- Given data:
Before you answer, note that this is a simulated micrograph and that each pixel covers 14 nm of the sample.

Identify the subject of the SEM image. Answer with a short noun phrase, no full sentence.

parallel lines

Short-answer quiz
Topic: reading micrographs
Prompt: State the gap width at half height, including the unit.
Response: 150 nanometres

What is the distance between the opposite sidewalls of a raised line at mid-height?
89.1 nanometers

- Action item: Copy the full listing exactly.

- Exercise solution:
Before you answer, note that this is a simulated micrograph and that each pixel covers 14 nm of the sample.

Identify the subject of the SEM image. Answer with a short noun phrase, no full sentence.

parallel lines

Short-answer quiz
Topic: reading micrographs
Prompt: State the gap width at half height, including the unit.
Response: 150 nanometres

What is the distance between the opposite sidewalls of a raised line at mid-height?
89.1 nanometers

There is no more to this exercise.